Action item —
Take the listing below and reproduce it in full. Change nothing.

Extracted data —
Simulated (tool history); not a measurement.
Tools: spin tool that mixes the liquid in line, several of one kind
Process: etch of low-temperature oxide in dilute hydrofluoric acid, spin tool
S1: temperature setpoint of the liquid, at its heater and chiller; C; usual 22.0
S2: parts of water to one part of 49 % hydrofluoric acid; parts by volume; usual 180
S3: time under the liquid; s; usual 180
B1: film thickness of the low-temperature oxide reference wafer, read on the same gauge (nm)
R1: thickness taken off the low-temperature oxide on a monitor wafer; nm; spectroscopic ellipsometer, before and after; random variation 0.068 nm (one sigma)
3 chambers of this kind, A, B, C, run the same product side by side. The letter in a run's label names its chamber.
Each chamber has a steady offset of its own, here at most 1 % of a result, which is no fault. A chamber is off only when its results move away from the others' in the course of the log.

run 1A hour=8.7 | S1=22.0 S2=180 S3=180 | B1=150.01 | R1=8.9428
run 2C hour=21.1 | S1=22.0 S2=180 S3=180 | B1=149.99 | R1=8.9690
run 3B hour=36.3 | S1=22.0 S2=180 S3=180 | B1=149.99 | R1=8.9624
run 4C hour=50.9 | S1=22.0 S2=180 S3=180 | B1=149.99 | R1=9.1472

Exercise result —
Simulated (tool history); not a measurement.
Tools: spin tool that mixes the liquid in line, several of one kind
Process: etch of low-temperature oxide in dilute hydrofluoric acid, spin tool
S1: temperature setpoint of the liquid, at its heater and chiller; C; usual 22.0
S2: parts of water to one part of 49 % hydrofluoric acid; parts by volume; usual 180
S3: time under the liquid; s; usual 180
B1: film thickness of the low-temperature oxide reference wafer, read on the same gauge (nm)
R1: thickness taken off the low-temperature oxide on a monitor wafer; nm; spectroscopic ellipsometer, before and after; random variation 0.068 nm (one sigma)
3 chambers of this kind, A, B, C, run the same product side by side. The letter in a run's label names its chamber.
Each chamber has a steady offset of its own, here at most 1 % of a result, which is no fault. A chamber is off only when its results move away from the others' in the course of the log.

run 1A hour=8.7 | S1=22.0 S2=180 S3=180 | B1=150.01 | R1=8.9428
run 2C hour=21.1 | S1=22.0 S2=180 S3=180 | B1=149.99 | R1=8.9690
run 3B hour=36.3 | S1=22.0 S2=180 S3=180 | B1=149.99 | R1=8.9624
run 4C hour=50.9 | S1=22.0 S2=180 S3=180 | B1=149.99 | R1=9.1472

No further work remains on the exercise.